(Work item) Retype exactly the lines that run from the start of the data to the line holding "## TOOL OWNER'S DESK, krf scanner-01", including both, and only those.

(Given information)
#####
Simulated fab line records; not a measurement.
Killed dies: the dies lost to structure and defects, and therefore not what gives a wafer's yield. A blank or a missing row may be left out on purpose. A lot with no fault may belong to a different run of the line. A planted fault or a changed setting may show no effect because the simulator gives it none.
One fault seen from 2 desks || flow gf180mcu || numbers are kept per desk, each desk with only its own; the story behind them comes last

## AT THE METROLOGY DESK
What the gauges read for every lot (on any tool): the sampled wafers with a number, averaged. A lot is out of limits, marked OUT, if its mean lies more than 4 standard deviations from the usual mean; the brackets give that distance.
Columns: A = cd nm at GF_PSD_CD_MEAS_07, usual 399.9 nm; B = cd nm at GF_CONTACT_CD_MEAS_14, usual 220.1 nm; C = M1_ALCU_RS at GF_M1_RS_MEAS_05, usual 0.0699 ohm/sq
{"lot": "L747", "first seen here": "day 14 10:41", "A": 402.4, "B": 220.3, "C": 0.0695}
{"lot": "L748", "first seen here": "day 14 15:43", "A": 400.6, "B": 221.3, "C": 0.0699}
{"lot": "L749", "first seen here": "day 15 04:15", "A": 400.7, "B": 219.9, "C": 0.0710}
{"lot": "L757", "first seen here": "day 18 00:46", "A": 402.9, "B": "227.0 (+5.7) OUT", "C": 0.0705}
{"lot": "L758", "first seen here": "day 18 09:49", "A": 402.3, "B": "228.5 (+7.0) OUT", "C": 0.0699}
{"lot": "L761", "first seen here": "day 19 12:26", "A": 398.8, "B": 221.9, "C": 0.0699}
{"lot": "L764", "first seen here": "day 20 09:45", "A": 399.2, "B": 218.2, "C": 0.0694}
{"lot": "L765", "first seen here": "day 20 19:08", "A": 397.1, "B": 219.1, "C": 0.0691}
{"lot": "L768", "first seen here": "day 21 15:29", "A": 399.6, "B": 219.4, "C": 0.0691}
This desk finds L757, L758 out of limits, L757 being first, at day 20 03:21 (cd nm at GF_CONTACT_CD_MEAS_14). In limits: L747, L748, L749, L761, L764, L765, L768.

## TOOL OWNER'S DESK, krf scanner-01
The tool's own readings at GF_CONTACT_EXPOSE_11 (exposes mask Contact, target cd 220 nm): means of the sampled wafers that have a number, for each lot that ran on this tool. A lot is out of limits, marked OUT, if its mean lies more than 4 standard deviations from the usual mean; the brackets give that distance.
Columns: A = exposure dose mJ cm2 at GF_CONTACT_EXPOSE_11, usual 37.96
#####

(Answer area)
Simulated fab line records; not a measurement.
Killed dies: the dies lost to structure and defects, and therefore not what gives a wafer's yield. A blank or a missing row may be left out on purpose. A lot with no fault may belong to a different run of the line. A planted fault or a changed setting may show no effect because the simulator gives it none.
One fault seen from 2 desks || flow gf180mcu || numbers are kept per desk, each desk with only its own; the story behind them comes last

## AT THE METROLOGY DESK
What the gauges read for every lot (on any tool): the sampled wafers with a number, averaged. A lot is out of limits, marked OUT, if its mean lies more than 4 standard deviations from the usual mean; the brackets give that distance.
Columns: A = cd nm at GF_PSD_CD_MEAS_07, usual 399.9 nm; B = cd nm at GF_CONTACT_CD_MEAS_14, usual 220.1 nm; C = M1_ALCU_RS at GF_M1_RS_MEAS_05, usual 0.0699 ohm/sq
{"lot": "L747", "first seen here": "day 14 10:41", "A": 402.4, "B": 220.3, "C": 0.0695}
{"lot": "L748", "first seen here": "day 14 15:43", "A": 400.6, "B": 221.3, "C": 0.0699}
{"lot": "L749", "first seen here": "day 15 04:15", "A": 400.7, "B": 219.9, "C": 0.0710}
{"lot": "L757", "first seen here": "day 18 00:46", "A": 402.9, "B": "227.0 (+5.7) OUT", "C": 0.0705}
{"lot": "L758", "first seen here": "day 18 09:49", "A": 402.3, "B": "228.5 (+7.0) OUT", "C": 0.0699}
{"lot": "L761", "first seen here": "day 19 12:26", "A": 398.8, "B": 221.9, "C": 0.0699}
{"lot": "L764", "first seen here": "day 20 09:45", "A": 399.2, "B": 218.2, "C": 0.0694}
{"lot": "L765", "first seen here": "day 20 19:08", "A": 397.1, "B": 219.1, "C": 0.0691}
{"lot": "L768", "first seen here": "day 21 15:29", "A": 399.6, "B": 219.4, "C": 0.0691}
This desk finds L757, L758 out of limits, L757 being first, at day 20 03:21 (cd nm at GF_CONTACT_CD_MEAS_14). In limits: L747, L748, L749, L761, L764, L765, L768.

## TOOL OWNER'S DESK, krf scanner-01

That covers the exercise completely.